Requirement >> Write out, unaltered, each line from the top of the records below down to the line where "Cross-section cut: width" appears, that line included.

Excerpted data >>
- - - - - - -

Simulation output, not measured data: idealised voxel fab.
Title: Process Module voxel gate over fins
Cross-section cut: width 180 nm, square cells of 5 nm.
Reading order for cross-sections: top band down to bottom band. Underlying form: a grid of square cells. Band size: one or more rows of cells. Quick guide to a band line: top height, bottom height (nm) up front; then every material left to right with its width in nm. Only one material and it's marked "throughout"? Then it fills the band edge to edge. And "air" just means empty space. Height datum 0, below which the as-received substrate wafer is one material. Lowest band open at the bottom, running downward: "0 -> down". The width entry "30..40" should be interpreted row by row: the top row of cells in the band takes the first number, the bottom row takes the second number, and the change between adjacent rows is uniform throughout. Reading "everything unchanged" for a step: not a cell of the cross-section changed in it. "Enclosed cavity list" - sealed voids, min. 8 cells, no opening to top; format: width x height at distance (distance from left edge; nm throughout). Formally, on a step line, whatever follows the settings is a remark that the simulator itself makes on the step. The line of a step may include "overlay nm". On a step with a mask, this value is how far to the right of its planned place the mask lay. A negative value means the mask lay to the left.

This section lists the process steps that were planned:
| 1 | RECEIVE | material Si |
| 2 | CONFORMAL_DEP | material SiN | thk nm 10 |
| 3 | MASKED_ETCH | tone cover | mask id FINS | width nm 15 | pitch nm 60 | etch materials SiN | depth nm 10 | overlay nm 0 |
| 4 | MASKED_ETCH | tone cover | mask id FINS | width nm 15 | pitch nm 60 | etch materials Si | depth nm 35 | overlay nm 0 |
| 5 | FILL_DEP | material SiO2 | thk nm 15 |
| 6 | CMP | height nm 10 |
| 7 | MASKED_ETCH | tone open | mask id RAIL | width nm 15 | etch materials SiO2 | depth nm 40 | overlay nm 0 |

- - - - - - -

Worked solution >>
Simulation output, not measured data: idealised voxel fab.
Title: Process Module voxel gate over fins
Cross-section cut: width 180 nm, square cells of 5 nm.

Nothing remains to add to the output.